Activity -> The answer should be an exact repeat of the stretch of material below from the line containing "L284 | day 7" through the line containing "L281 | epi_rpcvd-03".

::::::
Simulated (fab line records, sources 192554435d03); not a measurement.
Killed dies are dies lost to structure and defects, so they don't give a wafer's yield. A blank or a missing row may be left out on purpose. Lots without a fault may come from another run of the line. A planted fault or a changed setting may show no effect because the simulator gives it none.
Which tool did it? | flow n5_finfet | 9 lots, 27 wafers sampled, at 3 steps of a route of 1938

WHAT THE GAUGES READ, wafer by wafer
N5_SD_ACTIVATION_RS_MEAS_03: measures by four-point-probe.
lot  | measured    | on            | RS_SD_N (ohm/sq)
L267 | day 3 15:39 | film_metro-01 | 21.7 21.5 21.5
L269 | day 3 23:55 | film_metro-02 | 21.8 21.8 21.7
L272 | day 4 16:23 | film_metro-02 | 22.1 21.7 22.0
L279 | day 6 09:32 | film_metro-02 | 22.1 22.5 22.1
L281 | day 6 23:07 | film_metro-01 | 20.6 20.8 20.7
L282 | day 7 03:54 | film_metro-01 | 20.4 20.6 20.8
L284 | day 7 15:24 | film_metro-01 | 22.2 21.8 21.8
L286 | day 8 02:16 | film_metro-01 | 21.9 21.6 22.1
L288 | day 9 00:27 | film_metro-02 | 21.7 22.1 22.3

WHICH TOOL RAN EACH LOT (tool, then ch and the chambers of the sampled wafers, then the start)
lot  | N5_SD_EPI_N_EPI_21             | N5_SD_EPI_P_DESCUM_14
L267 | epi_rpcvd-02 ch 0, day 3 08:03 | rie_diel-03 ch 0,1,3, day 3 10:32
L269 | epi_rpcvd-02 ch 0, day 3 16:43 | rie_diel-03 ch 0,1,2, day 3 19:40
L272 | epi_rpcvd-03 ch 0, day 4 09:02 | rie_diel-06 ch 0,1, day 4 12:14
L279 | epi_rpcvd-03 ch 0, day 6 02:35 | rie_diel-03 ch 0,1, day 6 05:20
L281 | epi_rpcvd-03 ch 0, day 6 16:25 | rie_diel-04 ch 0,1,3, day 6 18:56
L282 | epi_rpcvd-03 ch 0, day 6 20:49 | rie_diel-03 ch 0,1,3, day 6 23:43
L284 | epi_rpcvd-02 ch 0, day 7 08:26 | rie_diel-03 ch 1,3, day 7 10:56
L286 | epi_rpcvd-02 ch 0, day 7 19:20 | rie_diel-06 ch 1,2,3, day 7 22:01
::::::

Solution ->
L284 | day 7 15:24 | film_metro-01 | 22.2 21.8 21.8
L286 | day 8 02:16 | film_metro-01 | 21.9 21.6 22.1
L288 | day 9 00:27 | film_metro-02 | 21.7 22.1 22.3

WHICH TOOL RAN EACH LOT (tool, then ch and the chambers of the sampled wafers, then the start)
lot  | N5_SD_EPI_N_EPI_21             | N5_SD_EPI_P_DESCUM_14
L267 | epi_rpcvd-02 ch 0, day 3 08:03 | rie_diel-03 ch 0,1,3, day 3 10:32
L269 | epi_rpcvd-02 ch 0, day 3 16:43 | rie_diel-03 ch 0,1,2, day 3 19:40
L272 | epi_rpcvd-03 ch 0, day 4 09:02 | rie_diel-06 ch 0,1, day 4 12:14
L279 | epi_rpcvd-03 ch 0, day 6 02:35 | rie_diel-03 ch 0,1, day 6 05:20
L281 | epi_rpcvd-03 ch 0, day 6 16:25 | rie_diel-04 ch 0,1,3, day 6 18:56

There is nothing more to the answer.